◆ ◆ ◆ ◆

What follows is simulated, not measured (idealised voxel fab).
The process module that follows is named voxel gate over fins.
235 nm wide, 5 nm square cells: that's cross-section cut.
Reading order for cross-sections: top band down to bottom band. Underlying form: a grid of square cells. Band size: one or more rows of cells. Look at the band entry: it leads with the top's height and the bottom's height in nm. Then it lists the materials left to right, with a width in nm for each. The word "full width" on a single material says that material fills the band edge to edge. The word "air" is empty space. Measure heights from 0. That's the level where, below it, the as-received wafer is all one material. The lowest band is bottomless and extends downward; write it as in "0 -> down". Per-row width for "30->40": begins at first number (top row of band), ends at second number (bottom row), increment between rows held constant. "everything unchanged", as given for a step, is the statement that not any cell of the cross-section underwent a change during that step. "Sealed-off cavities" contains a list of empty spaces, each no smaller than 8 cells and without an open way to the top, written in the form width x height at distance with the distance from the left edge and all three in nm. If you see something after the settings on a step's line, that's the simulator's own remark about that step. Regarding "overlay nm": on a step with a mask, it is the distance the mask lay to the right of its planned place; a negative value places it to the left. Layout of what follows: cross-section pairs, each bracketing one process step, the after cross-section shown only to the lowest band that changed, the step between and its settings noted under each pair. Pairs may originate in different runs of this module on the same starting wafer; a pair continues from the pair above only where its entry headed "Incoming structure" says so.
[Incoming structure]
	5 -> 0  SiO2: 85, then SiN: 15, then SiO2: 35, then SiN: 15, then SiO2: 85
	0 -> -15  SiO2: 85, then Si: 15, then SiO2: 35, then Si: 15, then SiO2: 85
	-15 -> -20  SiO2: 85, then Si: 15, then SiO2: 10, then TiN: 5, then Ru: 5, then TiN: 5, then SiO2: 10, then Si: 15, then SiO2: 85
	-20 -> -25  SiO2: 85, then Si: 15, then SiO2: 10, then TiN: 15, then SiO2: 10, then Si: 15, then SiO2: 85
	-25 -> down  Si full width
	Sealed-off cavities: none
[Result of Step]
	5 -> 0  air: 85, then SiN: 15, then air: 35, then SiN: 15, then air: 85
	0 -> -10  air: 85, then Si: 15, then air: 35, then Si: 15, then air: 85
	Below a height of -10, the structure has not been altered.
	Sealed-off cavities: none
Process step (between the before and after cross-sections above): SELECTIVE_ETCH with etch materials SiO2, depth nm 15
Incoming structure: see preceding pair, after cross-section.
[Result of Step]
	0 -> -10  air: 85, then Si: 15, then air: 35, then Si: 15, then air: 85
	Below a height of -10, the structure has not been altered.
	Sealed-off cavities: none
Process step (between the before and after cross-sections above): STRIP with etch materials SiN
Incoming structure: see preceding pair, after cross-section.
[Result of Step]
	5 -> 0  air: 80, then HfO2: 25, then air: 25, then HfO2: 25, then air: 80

◆ ◆ ◆ ◆

BRIEF
What you output must match the lines from the beginning of the material through the line with "235 nm wide, 5" exactly, both ends included.

PROBLEM SOLUTION
What follows is simulated, not measured (idealised voxel fab).
The process module that follows is named voxel gate over fins.
235 nm wide, 5 nm square cells: that's cross-section cut.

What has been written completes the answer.